Work request. Print this span of the material below exactly: the line with "lots with no", the line with "set.NAME: the setting", and every line between them, but nothing else.

_ _ _ _ _

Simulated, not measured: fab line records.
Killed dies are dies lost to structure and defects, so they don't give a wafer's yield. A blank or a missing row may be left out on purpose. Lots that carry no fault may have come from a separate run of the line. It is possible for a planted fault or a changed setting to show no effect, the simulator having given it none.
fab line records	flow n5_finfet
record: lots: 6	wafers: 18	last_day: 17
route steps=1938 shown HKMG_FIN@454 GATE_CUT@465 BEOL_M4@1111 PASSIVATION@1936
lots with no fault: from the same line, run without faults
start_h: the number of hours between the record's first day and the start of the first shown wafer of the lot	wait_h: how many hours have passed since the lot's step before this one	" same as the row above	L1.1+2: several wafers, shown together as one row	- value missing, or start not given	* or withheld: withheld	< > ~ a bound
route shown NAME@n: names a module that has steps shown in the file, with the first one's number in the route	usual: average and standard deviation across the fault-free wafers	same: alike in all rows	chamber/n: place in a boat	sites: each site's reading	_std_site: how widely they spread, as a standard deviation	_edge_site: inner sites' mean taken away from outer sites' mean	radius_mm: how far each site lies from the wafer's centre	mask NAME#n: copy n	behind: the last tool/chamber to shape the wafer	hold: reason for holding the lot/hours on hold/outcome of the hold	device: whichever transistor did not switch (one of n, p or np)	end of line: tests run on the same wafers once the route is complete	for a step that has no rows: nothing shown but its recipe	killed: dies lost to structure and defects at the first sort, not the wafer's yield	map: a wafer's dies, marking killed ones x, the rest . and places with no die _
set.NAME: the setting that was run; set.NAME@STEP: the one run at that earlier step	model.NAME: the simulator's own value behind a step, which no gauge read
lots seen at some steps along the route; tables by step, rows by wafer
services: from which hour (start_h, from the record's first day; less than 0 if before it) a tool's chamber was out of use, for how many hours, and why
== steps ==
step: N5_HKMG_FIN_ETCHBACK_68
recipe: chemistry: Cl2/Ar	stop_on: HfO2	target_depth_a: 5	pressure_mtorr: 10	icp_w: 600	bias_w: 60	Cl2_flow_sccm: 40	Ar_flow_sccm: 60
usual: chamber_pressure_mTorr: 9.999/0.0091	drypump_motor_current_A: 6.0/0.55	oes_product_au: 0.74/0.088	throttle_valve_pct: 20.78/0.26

_ _ _ _ _

Result.
lots with no fault: from the same line, run without faults
start_h: the number of hours between the record's first day and the start of the first shown wafer of the lot	wait_h: how many hours have passed since the lot's step before this one	" same as the row above	L1.1+2: several wafers, shown together as one row	- value missing, or start not given	* or withheld: withheld	< > ~ a bound
route shown NAME@n: names a module that has steps shown in the file, with the first one's number in the route	usual: average and standard deviation across the fault-free wafers	same: alike in all rows	chamber/n: place in a boat	sites: each site's reading	_std_site: how widely they spread, as a standard deviation	_edge_site: inner sites' mean taken away from outer sites' mean	radius_mm: how far each site lies from the wafer's centre	mask NAME#n: copy n	behind: the last tool/chamber to shape the wafer	hold: reason for holding the lot/hours on hold/outcome of the hold	device: whichever transistor did not switch (one of n, p or np)	end of line: tests run on the same wafers once the route is complete	for a step that has no rows: nothing shown but its recipe	killed: dies lost to structure and defects at the first sort, not the wafer's yield	map: a wafer's dies, marking killed ones x, the rest . and places with no die _
set.NAME: the setting that was run; set.NAME@STEP: the one run at that earlier step	model.NAME: the simulator's own value behind a step, which no gauge read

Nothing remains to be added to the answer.